*** Data excerpts ***
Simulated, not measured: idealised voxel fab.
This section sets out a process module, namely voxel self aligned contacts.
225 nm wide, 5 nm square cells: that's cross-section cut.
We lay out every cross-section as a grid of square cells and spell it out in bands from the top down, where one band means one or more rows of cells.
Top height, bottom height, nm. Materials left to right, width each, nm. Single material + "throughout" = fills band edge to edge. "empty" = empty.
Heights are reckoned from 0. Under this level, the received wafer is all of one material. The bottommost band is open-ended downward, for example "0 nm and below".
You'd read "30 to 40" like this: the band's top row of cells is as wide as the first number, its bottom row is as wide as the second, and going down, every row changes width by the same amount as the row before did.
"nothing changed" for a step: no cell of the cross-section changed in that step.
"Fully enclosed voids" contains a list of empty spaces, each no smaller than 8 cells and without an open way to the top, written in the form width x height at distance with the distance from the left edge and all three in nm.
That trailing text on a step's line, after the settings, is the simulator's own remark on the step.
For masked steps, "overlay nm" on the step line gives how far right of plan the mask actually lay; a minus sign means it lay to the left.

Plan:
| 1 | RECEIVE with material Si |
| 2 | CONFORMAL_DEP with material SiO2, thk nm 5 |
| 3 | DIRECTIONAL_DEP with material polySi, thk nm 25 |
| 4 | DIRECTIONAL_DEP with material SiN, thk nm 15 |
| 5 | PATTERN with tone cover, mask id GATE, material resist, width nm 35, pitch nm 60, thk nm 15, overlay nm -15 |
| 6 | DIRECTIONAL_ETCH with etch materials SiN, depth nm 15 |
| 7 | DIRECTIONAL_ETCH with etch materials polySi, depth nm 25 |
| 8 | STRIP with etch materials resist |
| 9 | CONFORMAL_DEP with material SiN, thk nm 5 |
*** End of Data excerpts ***

* Task item: Could you transcribe the entries above word for word, from the line with "This section sets" down to the line with "We lay out every", keeping both?

* Problem solution:
This section sets out a process module, namely voxel self aligned contacts.
225 nm wide, 5 nm square cells: that's cross-section cut.
We lay out every cross-section as a grid of square cells and spell it out in bands from the top down, where one band means one or more rows of cells.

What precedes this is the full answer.